| RECORDS SUPPLIED |
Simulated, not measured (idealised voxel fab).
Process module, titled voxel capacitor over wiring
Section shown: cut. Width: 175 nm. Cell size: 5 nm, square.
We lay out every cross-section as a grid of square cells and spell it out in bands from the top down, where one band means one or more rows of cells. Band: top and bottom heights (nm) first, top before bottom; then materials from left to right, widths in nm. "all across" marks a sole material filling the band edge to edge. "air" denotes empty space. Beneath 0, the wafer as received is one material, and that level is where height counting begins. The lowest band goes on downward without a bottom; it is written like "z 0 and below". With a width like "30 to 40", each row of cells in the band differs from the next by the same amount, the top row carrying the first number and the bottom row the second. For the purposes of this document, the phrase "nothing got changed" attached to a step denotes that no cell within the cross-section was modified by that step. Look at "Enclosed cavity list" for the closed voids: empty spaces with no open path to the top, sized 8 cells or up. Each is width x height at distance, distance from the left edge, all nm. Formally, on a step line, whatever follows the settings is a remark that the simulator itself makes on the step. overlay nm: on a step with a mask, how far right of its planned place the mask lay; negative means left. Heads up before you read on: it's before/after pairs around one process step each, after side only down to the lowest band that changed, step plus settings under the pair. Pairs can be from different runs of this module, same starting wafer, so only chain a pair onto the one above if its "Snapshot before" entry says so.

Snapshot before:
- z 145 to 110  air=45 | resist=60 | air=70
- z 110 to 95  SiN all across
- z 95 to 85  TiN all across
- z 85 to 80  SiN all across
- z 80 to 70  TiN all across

| BRIEF |
Would you please write out, exactly and with no other lines, the stretch of the listing above from the line containing "- z 145 to 110" through the line containing "- z 85 to 80"?

| TASK ANSWER |
- z 145 to 110  air=45 | resist=60 | air=70
- z 110 to 95  SiN all across
- z 95 to 85  TiN all across
- z 85 to 80  SiN all across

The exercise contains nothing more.